■ TASK ITEM ■
In your reply, reproduce the lines from the first one below to the line containing "Low cell: .", inclusive, exactly as they stand.

■ DATA EXTRACT ■
=== Begin Enclosure ===
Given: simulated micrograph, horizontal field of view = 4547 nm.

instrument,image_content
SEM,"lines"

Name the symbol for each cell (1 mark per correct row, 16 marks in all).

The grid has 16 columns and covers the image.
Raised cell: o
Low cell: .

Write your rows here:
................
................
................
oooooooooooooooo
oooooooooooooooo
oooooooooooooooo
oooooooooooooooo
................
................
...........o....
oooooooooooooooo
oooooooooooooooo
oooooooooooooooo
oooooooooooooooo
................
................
=== End Enclosure ===

■ YOUR RESPONSE ■
Given: simulated micrograph, horizontal field of view = 4547 nm.

instrument,image_content
SEM,"lines"

Name the symbol for each cell (1 mark per correct row, 16 marks in all).

The grid has 16 columns and covers the image.
Raised cell: o
Low cell: .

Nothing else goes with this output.